REQUIRED ACTION:
Retype, without any change, the first line of the records and every line after it through the one containing "2 desks, one".

═════ SOURCE INFORMATION

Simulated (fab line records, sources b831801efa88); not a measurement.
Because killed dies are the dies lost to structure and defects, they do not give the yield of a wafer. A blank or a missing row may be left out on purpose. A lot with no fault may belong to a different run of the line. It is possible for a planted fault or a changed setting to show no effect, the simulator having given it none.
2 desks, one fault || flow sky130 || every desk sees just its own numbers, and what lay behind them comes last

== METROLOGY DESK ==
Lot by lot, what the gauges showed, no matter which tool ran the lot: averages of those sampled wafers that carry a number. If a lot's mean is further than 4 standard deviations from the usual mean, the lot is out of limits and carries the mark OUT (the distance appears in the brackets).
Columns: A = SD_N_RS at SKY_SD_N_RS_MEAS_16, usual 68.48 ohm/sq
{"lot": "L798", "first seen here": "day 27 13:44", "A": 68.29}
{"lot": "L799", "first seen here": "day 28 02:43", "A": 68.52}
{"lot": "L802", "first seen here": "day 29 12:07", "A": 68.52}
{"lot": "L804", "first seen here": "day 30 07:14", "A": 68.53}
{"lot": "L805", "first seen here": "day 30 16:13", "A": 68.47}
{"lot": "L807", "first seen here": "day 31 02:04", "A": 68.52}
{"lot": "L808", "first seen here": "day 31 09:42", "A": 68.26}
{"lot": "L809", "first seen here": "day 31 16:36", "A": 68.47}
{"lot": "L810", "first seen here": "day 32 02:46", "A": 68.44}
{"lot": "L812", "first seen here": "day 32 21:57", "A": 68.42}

══════════

EXERCISE RESULT:
Simulated (fab line records, sources b831801efa88); not a measurement.
Because killed dies are the dies lost to structure and defects, they do not give the yield of a wafer. A blank or a missing row may be left out on purpose. A lot with no fault may belong to a different run of the line. It is possible for a planted fault or a changed setting to show no effect, the simulator having given it none.
2 desks, one fault || flow sky130 || every desk sees just its own numbers, and what lay behind them comes last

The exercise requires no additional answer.